BEGIN Extracted information

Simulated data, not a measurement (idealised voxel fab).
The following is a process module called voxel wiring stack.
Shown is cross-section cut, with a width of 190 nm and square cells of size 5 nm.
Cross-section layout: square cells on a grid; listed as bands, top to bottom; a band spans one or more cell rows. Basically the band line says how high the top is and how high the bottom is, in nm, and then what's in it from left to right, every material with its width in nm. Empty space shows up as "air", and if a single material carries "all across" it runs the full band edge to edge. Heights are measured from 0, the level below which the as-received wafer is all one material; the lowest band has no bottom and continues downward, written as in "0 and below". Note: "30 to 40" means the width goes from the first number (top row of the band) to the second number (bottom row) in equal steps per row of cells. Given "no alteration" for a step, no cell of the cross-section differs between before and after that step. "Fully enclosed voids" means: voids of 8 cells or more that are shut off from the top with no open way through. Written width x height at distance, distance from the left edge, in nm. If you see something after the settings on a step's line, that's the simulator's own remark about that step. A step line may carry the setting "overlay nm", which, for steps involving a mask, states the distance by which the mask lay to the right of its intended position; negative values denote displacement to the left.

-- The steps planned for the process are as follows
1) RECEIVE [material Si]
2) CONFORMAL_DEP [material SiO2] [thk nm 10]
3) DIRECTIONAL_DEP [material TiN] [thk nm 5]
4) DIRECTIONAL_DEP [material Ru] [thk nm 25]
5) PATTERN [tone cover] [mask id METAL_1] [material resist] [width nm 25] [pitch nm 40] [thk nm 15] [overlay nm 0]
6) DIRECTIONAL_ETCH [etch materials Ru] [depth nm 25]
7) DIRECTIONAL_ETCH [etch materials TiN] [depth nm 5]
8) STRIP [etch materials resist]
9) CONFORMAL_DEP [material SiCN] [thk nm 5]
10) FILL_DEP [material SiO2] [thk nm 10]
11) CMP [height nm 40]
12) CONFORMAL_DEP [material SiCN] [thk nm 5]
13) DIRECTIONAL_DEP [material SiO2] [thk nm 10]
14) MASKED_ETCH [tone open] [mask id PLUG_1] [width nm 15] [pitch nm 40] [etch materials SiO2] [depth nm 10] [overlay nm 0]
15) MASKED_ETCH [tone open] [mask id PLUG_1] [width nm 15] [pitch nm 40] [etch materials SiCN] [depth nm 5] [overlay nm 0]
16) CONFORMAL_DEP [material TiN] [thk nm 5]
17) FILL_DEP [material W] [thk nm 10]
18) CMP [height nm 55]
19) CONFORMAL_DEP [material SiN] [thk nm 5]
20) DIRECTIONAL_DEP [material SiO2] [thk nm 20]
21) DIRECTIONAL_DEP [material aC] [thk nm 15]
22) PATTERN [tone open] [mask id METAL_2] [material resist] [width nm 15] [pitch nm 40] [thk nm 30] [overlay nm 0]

END Extracted information

__Brief__.
Write out exactly the lines above between the line with "10) FILL_DEP [material SiO2] [thk nm 10]" and the line with "21) DIRECTIONAL_DEP [material aC] [thk nm 15]", inclusive, and nothing beyond them.

__Reply__.
10) FILL_DEP [material SiO2] [thk nm 10]
11) CMP [height nm 40]
12) CONFORMAL_DEP [material SiCN] [thk nm 5]
13) DIRECTIONAL_DEP [material SiO2] [thk nm 10]
14) MASKED_ETCH [tone open] [mask id PLUG_1] [width nm 15] [pitch nm 40] [etch materials SiO2] [depth nm 10] [overlay nm 0]
15) MASKED_ETCH [tone open] [mask id PLUG_1] [width nm 15] [pitch nm 40] [etch materials SiCN] [depth nm 5] [overlay nm 0]
16) CONFORMAL_DEP [material TiN] [thk nm 5]
17) FILL_DEP [material W] [thk nm 10]
18) CMP [height nm 55]
19) CONFORMAL_DEP [material SiN] [thk nm 5]
20) DIRECTIONAL_DEP [material SiO2] [thk nm 20]
21) DIRECTIONAL_DEP [material aC] [thk nm 15]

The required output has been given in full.